TASK ITEM: Give again, word for word, each line from the top of the listing through the line that holds "A cross-section is".

EXTRACTED DATA section start
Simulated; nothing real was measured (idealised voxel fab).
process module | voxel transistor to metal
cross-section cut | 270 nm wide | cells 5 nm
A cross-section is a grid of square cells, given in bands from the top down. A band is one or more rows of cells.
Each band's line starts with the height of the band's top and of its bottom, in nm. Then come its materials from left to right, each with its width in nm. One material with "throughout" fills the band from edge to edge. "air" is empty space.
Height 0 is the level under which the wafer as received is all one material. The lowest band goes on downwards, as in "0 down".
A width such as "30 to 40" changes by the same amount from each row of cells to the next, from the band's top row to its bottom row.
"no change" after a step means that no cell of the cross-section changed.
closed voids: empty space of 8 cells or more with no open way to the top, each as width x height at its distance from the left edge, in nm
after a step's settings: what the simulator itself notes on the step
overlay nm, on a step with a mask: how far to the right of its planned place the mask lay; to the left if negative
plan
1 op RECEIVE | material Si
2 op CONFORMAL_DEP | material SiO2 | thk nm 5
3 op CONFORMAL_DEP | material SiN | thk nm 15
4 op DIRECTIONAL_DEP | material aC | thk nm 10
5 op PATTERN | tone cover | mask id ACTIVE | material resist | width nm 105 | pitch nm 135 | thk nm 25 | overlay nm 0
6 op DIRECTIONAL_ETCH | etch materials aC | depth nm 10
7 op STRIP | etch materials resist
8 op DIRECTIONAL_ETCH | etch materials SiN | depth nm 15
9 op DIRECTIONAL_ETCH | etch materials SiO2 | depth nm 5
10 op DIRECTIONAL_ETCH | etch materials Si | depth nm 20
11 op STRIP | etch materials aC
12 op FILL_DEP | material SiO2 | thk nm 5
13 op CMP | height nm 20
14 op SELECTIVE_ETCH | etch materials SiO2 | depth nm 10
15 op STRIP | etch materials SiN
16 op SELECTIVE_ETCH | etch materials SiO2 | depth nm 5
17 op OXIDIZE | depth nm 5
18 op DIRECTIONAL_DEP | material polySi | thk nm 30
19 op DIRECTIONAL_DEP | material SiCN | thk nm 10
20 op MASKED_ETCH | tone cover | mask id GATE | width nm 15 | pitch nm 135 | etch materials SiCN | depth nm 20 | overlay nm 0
EXTRACTED DATA section end

EXERCISE ANSWER:
Simulated; nothing real was measured (idealised voxel fab).
process module | voxel transistor to metal
cross-section cut | 270 nm wide | cells 5 nm
A cross-section is a grid of square cells, given in bands from the top down. A band is one or more rows of cells.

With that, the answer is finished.